- _Records shown_

--- START ---

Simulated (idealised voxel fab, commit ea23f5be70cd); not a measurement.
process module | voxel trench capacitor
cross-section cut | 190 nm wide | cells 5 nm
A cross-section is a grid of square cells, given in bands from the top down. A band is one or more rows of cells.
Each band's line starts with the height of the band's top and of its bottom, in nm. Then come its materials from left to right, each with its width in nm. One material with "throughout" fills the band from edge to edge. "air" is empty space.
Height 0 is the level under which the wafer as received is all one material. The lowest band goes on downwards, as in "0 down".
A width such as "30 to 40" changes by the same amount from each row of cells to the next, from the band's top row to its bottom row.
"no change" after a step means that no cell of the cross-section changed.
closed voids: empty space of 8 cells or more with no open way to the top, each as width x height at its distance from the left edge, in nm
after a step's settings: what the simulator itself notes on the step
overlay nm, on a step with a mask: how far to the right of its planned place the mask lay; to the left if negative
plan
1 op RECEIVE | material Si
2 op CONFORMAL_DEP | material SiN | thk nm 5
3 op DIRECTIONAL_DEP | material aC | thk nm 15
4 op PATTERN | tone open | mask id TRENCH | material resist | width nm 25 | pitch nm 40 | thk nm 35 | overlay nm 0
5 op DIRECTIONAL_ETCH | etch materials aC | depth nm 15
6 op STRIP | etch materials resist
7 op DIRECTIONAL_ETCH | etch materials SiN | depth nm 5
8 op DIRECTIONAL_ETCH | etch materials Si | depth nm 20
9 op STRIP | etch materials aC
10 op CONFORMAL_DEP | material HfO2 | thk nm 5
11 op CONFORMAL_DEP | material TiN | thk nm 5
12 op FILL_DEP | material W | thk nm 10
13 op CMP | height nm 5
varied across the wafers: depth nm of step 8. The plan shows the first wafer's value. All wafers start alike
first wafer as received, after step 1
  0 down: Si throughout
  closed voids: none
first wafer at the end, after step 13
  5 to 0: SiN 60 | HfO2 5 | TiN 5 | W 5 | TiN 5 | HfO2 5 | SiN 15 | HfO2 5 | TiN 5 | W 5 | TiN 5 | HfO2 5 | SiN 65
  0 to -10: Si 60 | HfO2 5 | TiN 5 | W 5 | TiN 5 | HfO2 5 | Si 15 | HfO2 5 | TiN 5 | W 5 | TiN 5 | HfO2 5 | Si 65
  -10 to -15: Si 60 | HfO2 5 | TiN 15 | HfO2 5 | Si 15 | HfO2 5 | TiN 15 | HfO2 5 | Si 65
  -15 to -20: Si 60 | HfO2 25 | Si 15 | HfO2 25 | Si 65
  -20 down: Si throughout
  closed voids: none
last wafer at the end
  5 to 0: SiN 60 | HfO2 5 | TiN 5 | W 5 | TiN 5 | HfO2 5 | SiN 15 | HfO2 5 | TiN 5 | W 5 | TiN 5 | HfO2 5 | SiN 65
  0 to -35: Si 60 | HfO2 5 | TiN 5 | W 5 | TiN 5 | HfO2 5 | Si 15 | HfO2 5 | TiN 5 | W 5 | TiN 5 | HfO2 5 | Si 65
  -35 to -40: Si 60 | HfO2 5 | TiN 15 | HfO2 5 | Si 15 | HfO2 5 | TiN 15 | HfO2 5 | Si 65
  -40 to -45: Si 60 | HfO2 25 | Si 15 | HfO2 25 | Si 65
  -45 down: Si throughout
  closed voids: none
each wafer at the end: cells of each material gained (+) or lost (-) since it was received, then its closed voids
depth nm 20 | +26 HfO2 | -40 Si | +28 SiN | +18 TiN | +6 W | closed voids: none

--- END ---

- _Activity_
Nothing but an exact copy of the lines from the start of the entries through the line containing "A cross-section is" belongs in the response.

- _Exercise output_
Simulated (idealised voxel fab, commit ea23f5be70cd); not a measurement.
process module | voxel trench capacitor
cross-section cut | 190 nm wide | cells 5 nm
A cross-section is a grid of square cells, given in bands from the top down. A band is one or more rows of cells.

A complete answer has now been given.